▶ DATASET ENTRIES:
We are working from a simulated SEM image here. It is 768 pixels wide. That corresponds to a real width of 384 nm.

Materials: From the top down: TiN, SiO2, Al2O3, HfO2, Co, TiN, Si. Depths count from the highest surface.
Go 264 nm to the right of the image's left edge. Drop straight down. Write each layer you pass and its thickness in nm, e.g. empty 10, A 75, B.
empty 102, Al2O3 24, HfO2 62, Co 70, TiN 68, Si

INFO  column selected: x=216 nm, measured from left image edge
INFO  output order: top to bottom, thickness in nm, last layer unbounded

▶ WORK INSTRUCTION:
Reproduce the material exactly. Every line must match.

▶ EXPECTED ANSWER:
We are working from a simulated SEM image here. It is 768 pixels wide. That corresponds to a real width of 384 nm.

Materials: From the top down: TiN, SiO2, Al2O3, HfO2, Co, TiN, Si. Depths count from the highest surface.
Go 264 nm to the right of the image's left edge. Drop straight down. Write each layer you pass and its thickness in nm, e.g. empty 10, A 75, B.
empty 102, Al2O3 24, HfO2 62, Co 70, TiN 68, Si

INFO  column selected: x=216 nm, measured from left image edge
INFO  output order: top to bottom, thickness in nm, last layer unbounded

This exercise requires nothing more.